### Dataset content
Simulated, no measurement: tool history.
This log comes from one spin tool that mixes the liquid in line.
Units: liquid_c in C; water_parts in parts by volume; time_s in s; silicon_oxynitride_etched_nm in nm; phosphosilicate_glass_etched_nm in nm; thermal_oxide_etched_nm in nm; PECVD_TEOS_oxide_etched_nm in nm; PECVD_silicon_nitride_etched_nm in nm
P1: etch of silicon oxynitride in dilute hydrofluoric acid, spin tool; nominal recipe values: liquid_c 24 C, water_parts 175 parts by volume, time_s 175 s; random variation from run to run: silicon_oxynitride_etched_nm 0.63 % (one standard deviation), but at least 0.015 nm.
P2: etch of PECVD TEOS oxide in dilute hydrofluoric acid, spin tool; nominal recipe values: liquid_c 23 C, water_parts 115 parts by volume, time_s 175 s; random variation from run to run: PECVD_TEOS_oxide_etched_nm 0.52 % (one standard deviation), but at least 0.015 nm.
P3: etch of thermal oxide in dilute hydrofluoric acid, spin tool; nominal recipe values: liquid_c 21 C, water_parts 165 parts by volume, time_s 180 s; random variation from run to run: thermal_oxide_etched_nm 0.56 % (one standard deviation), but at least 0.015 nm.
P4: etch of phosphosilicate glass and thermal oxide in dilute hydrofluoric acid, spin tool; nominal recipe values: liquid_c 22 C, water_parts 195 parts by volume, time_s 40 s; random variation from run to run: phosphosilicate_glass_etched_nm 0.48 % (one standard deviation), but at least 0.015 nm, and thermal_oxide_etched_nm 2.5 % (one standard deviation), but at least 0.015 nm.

### Work order
Transcribe the lines above between the line holding "Units: liquid_c in" and the line holding "P2: etch of", inclusive, exactly as they stand and with nothing added.

### Exercise output
Units: liquid_c in C; water_parts in parts by volume; time_s in s; silicon_oxynitride_etched_nm in nm; phosphosilicate_glass_etched_nm in nm; thermal_oxide_etched_nm in nm; PECVD_TEOS_oxide_etched_nm in nm; PECVD_silicon_nitride_etched_nm in nm
P1: etch of silicon oxynitride in dilute hydrofluoric acid, spin tool; nominal recipe values: liquid_c 24 C, water_parts 175 parts by volume, time_s 175 s; random variation from run to run: silicon_oxynitride_etched_nm 0.63 % (one standard deviation), but at least 0.015 nm.
P2: etch of PECVD TEOS oxide in dilute hydrofluoric acid, spin tool; nominal recipe values: liquid_c 23 C, water_parts 115 parts by volume, time_s 175 s; random variation from run to run: PECVD_TEOS_oxide_etched_nm 0.52 % (one standard deviation), but at least 0.015 nm.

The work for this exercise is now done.